*Work instruction*: Once you have read the data below, write it all out exactly.

*Data extracts*:
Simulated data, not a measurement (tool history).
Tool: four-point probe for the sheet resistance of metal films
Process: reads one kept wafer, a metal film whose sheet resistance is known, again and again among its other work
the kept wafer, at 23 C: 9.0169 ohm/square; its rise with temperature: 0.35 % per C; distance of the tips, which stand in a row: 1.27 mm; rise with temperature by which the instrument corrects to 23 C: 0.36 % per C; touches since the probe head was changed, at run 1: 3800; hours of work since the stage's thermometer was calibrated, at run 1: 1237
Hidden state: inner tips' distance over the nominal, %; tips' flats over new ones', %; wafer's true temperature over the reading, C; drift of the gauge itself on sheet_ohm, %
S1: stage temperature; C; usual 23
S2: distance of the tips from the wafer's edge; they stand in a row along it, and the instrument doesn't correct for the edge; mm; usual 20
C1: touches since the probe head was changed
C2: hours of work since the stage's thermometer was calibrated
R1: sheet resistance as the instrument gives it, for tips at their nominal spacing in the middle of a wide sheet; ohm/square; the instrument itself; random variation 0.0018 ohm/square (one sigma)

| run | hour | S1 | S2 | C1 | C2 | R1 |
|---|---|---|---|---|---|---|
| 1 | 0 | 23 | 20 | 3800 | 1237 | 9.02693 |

*Task answer*:
Simulated data, not a measurement (tool history).
Tool: four-point probe for the sheet resistance of metal films
Process: reads one kept wafer, a metal film whose sheet resistance is known, again and again among its other work
the kept wafer, at 23 C: 9.0169 ohm/square; its rise with temperature: 0.35 % per C; distance of the tips, which stand in a row: 1.27 mm; rise with temperature by which the instrument corrects to 23 C: 0.36 % per C; touches since the probe head was changed, at run 1: 3800; hours of work since the stage's thermometer was calibrated, at run 1: 1237
Hidden state: inner tips' distance over the nominal, %; tips' flats over new ones', %; wafer's true temperature over the reading, C; drift of the gauge itself on sheet_ohm, %
S1: stage temperature; C; usual 23
S2: distance of the tips from the wafer's edge; they stand in a row along it, and the instrument doesn't correct for the edge; mm; usual 20
C1: touches since the probe head was changed
C2: hours of work since the stage's thermometer was calibrated
R1: sheet resistance as the instrument gives it, for tips at their nominal spacing in the middle of a wide sheet; ohm/square; the instrument itself; random variation 0.0018 ohm/square (one sigma)

| run | hour | S1 | S2 | C1 | C2 | R1 |
|---|---|---|---|---|---|---|
| 1 | 0 | 23 | 20 | 3800 | 1237 | 9.02693 |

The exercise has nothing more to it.